### DATA SUPPLIED
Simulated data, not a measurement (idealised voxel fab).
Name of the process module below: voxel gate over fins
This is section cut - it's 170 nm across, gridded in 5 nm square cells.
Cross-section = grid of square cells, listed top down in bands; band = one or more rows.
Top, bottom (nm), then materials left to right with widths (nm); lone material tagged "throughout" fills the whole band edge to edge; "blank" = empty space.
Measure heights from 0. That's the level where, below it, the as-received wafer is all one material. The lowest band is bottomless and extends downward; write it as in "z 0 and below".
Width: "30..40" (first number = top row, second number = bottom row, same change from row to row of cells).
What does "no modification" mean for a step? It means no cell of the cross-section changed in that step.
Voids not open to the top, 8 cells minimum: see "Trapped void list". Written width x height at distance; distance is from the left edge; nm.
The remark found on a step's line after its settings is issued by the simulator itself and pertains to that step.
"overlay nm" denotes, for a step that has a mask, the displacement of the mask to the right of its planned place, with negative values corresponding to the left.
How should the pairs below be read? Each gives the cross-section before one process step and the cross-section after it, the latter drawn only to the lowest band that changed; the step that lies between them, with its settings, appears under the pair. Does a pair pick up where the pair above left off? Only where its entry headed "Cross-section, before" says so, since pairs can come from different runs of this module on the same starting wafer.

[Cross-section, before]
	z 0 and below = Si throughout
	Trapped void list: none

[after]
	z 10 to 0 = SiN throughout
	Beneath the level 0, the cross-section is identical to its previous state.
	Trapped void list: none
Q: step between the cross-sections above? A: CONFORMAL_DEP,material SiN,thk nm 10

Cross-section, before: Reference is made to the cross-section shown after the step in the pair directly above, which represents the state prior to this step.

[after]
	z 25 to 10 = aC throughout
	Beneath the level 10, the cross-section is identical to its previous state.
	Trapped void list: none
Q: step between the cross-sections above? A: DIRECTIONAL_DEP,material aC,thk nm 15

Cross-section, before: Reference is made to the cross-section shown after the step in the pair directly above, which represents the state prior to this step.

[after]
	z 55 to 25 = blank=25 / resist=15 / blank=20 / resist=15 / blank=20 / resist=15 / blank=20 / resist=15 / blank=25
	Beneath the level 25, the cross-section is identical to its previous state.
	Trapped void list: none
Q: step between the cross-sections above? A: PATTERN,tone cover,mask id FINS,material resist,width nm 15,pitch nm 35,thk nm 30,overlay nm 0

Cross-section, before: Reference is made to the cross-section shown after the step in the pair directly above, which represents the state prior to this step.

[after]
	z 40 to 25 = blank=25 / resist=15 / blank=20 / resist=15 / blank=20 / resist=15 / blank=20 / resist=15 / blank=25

### WORK ORDER
Every line from the top of the material above through the line holding "The remark found" should be reproduced word for word, and nothing beyond it.

### ANSWER SPACE
Simulated data, not a measurement (idealised voxel fab).
Name of the process module below: voxel gate over fins
This is section cut - it's 170 nm across, gridded in 5 nm square cells.
Cross-section = grid of square cells, listed top down in bands; band = one or more rows.
Top, bottom (nm), then materials left to right with widths (nm); lone material tagged "throughout" fills the whole band edge to edge; "blank" = empty space.
Measure heights from 0. That's the level where, below it, the as-received wafer is all one material. The lowest band is bottomless and extends downward; write it as in "z 0 and below".
Width: "30..40" (first number = top row, second number = bottom row, same change from row to row of cells).
What does "no modification" mean for a step? It means no cell of the cross-section changed in that step.
Voids not open to the top, 8 cells minimum: see "Trapped void list". Written width x height at distance; distance is from the left edge; nm.
The remark found on a step's line after its settings is issued by the simulator itself and pertains to that step.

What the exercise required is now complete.